Write out the complete data exactly as written.

□ □ □ □

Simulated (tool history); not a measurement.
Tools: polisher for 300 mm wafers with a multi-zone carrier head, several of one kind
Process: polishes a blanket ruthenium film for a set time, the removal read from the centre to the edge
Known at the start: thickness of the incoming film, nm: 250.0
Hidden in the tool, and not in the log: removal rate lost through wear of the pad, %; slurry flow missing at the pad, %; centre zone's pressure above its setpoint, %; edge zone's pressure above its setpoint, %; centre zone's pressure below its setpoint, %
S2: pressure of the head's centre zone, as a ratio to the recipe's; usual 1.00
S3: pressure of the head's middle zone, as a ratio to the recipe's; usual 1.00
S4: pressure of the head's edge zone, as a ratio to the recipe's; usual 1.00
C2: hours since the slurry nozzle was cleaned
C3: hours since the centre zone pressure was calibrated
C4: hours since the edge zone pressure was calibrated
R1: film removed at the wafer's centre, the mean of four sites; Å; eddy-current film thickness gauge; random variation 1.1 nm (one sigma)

□ □ □ □

WRITTEN SOLUTION →
Simulated (tool history); not a measurement.
Tools: polisher for 300 mm wafers with a multi-zone carrier head, several of one kind
Process: polishes a blanket ruthenium film for a set time, the removal read from the centre to the edge
Known at the start: thickness of the incoming film, nm: 250.0
Hidden in the tool, and not in the log: removal rate lost through wear of the pad, %; slurry flow missing at the pad, %; centre zone's pressure above its setpoint, %; edge zone's pressure above its setpoint, %; centre zone's pressure below its setpoint, %
S2: pressure of the head's centre zone, as a ratio to the recipe's; usual 1.00
S3: pressure of the head's middle zone, as a ratio to the recipe's; usual 1.00
S4: pressure of the head's edge zone, as a ratio to the recipe's; usual 1.00
C2: hours since the slurry nozzle was cleaned
C3: hours since the centre zone pressure was calibrated
C4: hours since the edge zone pressure was calibrated
R1: film removed at the wafer's centre, the mean of four sites; Å; eddy-current film thickness gauge; random variation 1.1 nm (one sigma)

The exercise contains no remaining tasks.